(ASSIGNED TASK) Exactly as they appear, restate the lines of the material, from the first through the one containing "R1 | R2 | R3 |".

(SUPPLIED MATERIAL)

━━━━━━━━

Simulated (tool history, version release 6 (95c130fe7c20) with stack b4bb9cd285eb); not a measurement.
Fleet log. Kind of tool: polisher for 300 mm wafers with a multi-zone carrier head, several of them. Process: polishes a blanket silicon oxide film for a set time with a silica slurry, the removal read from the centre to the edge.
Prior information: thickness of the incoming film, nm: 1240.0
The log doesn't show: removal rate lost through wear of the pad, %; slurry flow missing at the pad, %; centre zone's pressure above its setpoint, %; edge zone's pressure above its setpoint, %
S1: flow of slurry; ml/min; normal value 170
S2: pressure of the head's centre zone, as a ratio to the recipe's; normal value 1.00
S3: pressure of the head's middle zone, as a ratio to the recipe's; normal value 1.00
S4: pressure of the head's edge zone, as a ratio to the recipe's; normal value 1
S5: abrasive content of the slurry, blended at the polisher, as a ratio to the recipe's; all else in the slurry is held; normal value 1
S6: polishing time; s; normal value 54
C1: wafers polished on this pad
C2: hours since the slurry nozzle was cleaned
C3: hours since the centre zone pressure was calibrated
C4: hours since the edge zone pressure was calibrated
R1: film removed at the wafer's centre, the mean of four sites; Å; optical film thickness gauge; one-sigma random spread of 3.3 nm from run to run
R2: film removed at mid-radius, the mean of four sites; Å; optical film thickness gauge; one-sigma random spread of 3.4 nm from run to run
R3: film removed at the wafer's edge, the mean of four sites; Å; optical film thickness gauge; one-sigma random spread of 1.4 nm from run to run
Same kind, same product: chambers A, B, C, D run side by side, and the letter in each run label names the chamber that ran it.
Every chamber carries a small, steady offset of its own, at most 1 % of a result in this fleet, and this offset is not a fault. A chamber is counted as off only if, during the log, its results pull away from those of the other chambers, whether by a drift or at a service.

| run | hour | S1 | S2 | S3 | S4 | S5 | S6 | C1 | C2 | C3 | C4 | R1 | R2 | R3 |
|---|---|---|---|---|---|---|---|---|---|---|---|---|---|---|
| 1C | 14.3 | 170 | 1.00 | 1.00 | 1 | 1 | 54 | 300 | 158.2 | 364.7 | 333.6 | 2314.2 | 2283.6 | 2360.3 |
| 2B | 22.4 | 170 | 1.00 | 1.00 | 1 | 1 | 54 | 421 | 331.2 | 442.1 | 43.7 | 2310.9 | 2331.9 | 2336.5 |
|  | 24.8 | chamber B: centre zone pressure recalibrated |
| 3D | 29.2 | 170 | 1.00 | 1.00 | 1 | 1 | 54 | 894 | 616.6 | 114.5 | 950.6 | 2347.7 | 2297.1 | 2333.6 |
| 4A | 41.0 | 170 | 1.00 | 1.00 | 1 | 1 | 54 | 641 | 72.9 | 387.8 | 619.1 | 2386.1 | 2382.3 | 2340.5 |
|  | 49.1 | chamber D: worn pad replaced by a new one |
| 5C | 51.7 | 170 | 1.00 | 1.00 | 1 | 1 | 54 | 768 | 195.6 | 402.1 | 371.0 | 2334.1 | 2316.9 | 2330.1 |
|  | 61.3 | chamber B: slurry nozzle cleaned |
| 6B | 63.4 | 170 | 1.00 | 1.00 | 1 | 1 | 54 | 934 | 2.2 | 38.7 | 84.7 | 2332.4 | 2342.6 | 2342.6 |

━━━━━━━━

(EXERCISE RESPONSE)
Simulated (tool history, version release 6 (95c130fe7c20) with stack b4bb9cd285eb); not a measurement.
Fleet log. Kind of tool: polisher for 300 mm wafers with a multi-zone carrier head, several of them. Process: polishes a blanket silicon oxide film for a set time with a silica slurry, the removal read from the centre to the edge.
Prior information: thickness of the incoming film, nm: 1240.0
The log doesn't show: removal rate lost through wear of the pad, %; slurry flow missing at the pad, %; centre zone's pressure above its setpoint, %; edge zone's pressure above its setpoint, %
S1: flow of slurry; ml/min; normal value 170
S2: pressure of the head's centre zone, as a ratio to the recipe's; normal value 1.00
S3: pressure of the head's middle zone, as a ratio to the recipe's; normal value 1.00
S4: pressure of the head's edge zone, as a ratio to the recipe's; normal value 1
S5: abrasive content of the slurry, blended at the polisher, as a ratio to the recipe's; all else in the slurry is held; normal value 1
S6: polishing time; s; normal value 54
C1: wafers polished on this pad
C2: hours since the slurry nozzle was cleaned
C3: hours since the centre zone pressure was calibrated
C4: hours since the edge zone pressure was calibrated
R1: film removed at the wafer's centre, the mean of four sites; Å; optical film thickness gauge; one-sigma random spread of 3.3 nm from run to run
R2: film removed at mid-radius, the mean of four sites; Å; optical film thickness gauge; one-sigma random spread of 3.4 nm from run to run
R3: film removed at the wafer's edge, the mean of four sites; Å; optical film thickness gauge; one-sigma random spread of 1.4 nm from run to run
Same kind, same product: chambers A, B, C, D run side by side, and the letter in each run label names the chamber that ran it.
Every chamber carries a small, steady offset of its own, at most 1 % of a result in this fleet, and this offset is not a fault. A chamber is counted as off only if, during the log, its results pull away from those of the other chambers, whether by a drift or at a service.

| run | hour | S1 | S2 | S3 | S4 | S5 | S6 | C1 | C2 | C3 | C4 | R1 | R2 | R3 |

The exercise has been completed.